WORK REQUEST — When you reach the line containing "- 4: DIRECTIONAL_DEP (material Ru; thk nm 15)" in the data below, begin returning lines exactly as written, and stop once the line containing "- 5: STRIP (etch materials resist)" has been returned.

ENTRIES PROVIDED —
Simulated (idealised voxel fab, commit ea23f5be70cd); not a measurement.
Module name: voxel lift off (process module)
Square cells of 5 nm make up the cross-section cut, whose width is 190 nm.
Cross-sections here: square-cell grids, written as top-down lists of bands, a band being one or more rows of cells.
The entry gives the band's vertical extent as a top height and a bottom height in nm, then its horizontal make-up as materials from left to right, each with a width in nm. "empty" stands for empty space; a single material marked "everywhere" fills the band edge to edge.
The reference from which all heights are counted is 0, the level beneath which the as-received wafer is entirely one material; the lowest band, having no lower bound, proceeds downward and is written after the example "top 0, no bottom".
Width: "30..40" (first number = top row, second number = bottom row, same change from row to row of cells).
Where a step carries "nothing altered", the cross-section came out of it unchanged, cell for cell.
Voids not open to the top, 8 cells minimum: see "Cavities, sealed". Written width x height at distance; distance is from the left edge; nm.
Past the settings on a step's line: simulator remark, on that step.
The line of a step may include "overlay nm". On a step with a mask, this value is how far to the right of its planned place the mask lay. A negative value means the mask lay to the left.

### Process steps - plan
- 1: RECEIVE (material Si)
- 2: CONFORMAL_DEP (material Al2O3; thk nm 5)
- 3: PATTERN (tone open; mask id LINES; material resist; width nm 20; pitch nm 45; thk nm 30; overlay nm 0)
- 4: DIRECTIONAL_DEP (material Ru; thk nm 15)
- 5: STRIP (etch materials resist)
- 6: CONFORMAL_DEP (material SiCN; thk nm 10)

PROBLEM SOLUTION —
- 4: DIRECTIONAL_DEP (material Ru; thk nm 15)
- 5: STRIP (etch materials resist)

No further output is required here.